# WORK INSTRUCTION
Restate all entries exactly.

Segment Start: PROVIDED INFORMATION

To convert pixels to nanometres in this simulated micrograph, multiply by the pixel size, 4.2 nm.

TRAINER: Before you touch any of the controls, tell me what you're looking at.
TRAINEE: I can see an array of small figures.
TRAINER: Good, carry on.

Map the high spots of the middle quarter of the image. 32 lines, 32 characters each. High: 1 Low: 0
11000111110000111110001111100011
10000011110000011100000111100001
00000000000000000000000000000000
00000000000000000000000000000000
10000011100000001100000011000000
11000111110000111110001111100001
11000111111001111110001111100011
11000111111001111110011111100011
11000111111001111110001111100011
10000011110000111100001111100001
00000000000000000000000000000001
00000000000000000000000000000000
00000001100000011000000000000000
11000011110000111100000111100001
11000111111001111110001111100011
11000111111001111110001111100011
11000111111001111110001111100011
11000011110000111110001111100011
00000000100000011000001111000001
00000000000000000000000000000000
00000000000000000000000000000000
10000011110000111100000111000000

Segment End: PROVIDED INFORMATION

# TASK RESPONSE
To convert pixels to nanometres in this simulated micrograph, multiply by the pixel size, 4.2 nm.

TRAINER: Before you touch any of the controls, tell me what you're looking at.
TRAINEE: I can see an array of small figures.
TRAINER: Good, carry on.

Map the high spots of the middle quarter of the image. 32 lines, 32 characters each. High: 1 Low: 0
11000111110000111110001111100011
10000011110000011100000111100001
00000000000000000000000000000000
00000000000000000000000000000000
10000011100000001100000011000000
11000111110000111110001111100001
11000111111001111110001111100011
11000111111001111110011111100011
11000111111001111110001111100011
10000011110000111100001111100001
00000000000000000000000000000001
00000000000000000000000000000000
00000001100000011000000000000000
11000011110000111100000111100001
11000111111001111110001111100011
11000111111001111110001111100011
11000111111001111110001111100011
11000011110000111110001111100011
00000000100000011000001111000001
00000000000000000000000000000000
00000000000000000000000000000000
10000011110000111100000111000000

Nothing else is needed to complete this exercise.